_Work request_
Only the lines from the start of the data through the one containing "L076.1 | litho_track-01, 0" belong in your answer; return them exactly.

_Extracted entries_
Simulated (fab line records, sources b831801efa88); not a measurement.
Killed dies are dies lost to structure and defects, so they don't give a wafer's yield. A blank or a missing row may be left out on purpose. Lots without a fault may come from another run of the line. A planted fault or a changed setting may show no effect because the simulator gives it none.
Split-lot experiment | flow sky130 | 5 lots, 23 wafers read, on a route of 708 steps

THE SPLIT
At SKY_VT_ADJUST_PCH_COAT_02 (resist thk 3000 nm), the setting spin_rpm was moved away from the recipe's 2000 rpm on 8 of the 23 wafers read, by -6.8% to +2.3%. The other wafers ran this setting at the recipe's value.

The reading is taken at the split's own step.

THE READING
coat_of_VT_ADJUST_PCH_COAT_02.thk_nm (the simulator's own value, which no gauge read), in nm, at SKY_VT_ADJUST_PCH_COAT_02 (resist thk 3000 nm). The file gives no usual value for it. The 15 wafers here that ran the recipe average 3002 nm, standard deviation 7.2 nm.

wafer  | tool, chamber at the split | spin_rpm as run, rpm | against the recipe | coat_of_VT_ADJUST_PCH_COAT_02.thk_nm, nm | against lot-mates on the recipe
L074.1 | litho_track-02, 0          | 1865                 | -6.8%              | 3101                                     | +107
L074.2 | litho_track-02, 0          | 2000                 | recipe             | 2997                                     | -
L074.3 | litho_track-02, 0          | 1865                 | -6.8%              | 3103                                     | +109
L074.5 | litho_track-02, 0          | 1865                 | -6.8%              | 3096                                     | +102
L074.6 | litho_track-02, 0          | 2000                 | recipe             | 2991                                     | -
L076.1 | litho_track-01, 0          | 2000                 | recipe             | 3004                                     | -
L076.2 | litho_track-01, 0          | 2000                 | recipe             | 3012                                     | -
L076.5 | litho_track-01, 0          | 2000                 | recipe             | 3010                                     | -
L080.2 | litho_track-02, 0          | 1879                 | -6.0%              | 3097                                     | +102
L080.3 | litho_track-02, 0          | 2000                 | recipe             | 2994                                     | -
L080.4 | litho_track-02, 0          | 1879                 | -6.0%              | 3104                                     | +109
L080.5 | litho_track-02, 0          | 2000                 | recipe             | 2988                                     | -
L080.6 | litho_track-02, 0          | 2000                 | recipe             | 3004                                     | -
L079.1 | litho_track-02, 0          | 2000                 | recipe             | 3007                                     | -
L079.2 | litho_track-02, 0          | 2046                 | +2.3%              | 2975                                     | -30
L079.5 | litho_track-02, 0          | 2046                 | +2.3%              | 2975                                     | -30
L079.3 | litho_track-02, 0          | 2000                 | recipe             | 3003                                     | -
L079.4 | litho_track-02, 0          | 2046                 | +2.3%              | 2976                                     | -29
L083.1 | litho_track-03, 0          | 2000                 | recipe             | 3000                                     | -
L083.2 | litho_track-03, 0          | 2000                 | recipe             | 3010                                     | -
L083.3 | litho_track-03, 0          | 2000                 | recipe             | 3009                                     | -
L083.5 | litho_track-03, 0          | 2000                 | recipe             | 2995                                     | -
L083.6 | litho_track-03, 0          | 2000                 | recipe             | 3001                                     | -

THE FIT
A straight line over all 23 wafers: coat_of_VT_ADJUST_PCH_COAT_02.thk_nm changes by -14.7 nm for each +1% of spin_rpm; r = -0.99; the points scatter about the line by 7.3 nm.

_Worked solution_
Simulated (fab line records, sources b831801efa88); not a measurement.
Killed dies are dies lost to structure and defects, so they don't give a wafer's yield. A blank or a missing row may be left out on purpose. Lots without a fault may come from another run of the line. A planted fault or a changed setting may show no effect because the simulator gives it none.
Split-lot experiment | flow sky130 | 5 lots, 23 wafers read, on a route of 708 steps

THE SPLIT
At SKY_VT_ADJUST_PCH_COAT_02 (resist thk 3000 nm), the setting spin_rpm was moved away from the recipe's 2000 rpm on 8 of the 23 wafers read, by -6.8% to +2.3%. The other wafers ran this setting at the recipe's value.

The reading is taken at the split's own step.

THE READING
coat_of_VT_ADJUST_PCH_COAT_02.thk_nm (the simulator's own value, which no gauge read), in nm, at SKY_VT_ADJUST_PCH_COAT_02 (resist thk 3000 nm). The file gives no usual value for it. The 15 wafers here that ran the recipe average 3002 nm, standard deviation 7.2 nm.

wafer  | tool, chamber at the split | spin_rpm as run, rpm | against the recipe | coat_of_VT_ADJUST_PCH_COAT_02.thk_nm, nm | against lot-mates on the recipe
L074.1 | litho_track-02, 0          | 1865                 | -6.8%              | 3101                                     | +107
L074.2 | litho_track-02, 0          | 2000                 | recipe             | 2997                                     | -
L074.3 | litho_track-02, 0          | 1865                 | -6.8%              | 3103                                     | +109
L074.5 | litho_track-02, 0          | 1865                 | -6.8%              | 3096                                     | +102
L074.6 | litho_track-02, 0          | 2000                 | recipe             | 2991                                     | -
L076.1 | litho_track-01, 0          | 2000                 | recipe             | 3004                                     | -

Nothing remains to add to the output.